*Work item*:
Retype the entries exactly. Include every line.

*Available data*:
============================================================

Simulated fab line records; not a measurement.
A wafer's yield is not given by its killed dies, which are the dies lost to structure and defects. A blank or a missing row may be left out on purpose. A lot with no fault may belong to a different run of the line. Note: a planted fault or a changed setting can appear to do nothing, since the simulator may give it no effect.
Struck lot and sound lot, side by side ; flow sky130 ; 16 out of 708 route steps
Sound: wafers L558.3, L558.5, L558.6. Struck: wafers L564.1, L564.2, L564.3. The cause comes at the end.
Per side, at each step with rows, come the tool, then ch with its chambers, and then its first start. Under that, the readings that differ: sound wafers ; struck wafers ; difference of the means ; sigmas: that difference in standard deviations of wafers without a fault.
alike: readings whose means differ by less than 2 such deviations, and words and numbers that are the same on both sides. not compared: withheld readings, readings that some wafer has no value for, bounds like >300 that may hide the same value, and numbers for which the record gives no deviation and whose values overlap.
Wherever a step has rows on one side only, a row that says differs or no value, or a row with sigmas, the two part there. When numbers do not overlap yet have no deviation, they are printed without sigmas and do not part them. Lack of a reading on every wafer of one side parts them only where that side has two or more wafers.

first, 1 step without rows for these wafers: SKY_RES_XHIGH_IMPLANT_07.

============================================================

*Written reply*:
Simulated fab line records; not a measurement.
A wafer's yield is not given by its killed dies, which are the dies lost to structure and defects. A blank or a missing row may be left out on purpose. A lot with no fault may belong to a different run of the line. Note: a planted fault or a changed setting can appear to do nothing, since the simulator may give it no effect.
Struck lot and sound lot, side by side ; flow sky130 ; 16 out of 708 route steps
Sound: wafers L558.3, L558.5, L558.6. Struck: wafers L564.1, L564.2, L564.3. The cause comes at the end.
Per side, at each step with rows, come the tool, then ch with its chambers, and then its first start. Under that, the readings that differ: sound wafers ; struck wafers ; difference of the means ; sigmas: that difference in standard deviations of wafers without a fault.
alike: readings whose means differ by less than 2 such deviations, and words and numbers that are the same on both sides. not compared: withheld readings, readings that some wafer has no value for, bounds like >300 that may hide the same value, and numbers for which the record gives no deviation and whose values overlap.
Wherever a step has rows on one side only, a row that says differs or no value, or a row with sigmas, the two part there. When numbers do not overlap yet have no deviation, they are printed without sigmas and do not part them. Lack of a reading on every wafer of one side parts them only where that side has two or more wafers.

first, 1 step without rows for these wafers: SKY_RES_XHIGH_IMPLANT_07.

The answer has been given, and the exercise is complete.